-- -- --

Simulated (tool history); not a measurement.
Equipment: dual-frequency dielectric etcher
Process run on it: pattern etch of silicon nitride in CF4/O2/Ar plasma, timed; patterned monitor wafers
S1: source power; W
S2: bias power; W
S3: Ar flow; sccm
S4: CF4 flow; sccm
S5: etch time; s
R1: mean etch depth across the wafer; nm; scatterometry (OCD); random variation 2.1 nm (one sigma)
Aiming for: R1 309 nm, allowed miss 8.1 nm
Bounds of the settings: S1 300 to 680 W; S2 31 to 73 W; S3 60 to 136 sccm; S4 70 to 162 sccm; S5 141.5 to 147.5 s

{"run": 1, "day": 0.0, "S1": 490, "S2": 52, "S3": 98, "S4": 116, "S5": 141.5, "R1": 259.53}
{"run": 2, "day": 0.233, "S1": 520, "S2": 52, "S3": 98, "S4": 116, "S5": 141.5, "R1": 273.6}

-- -- --

• _Work task_: Up to and including the line with "Aiming for: R1 309 nm, allowed miss 8.1 nm", write out the records above exactly, starting from their first line.

• _Response box_:
Simulated (tool history); not a measurement.
Equipment: dual-frequency dielectric etcher
Process run on it: pattern etch of silicon nitride in CF4/O2/Ar plasma, timed; patterned monitor wafers
S1: source power; W
S2: bias power; W
S3: Ar flow; sccm
S4: CF4 flow; sccm
S5: etch time; s
R1: mean etch depth across the wafer; nm; scatterometry (OCD); random variation 2.1 nm (one sigma)
Aiming for: R1 309 nm, allowed miss 8.1 nm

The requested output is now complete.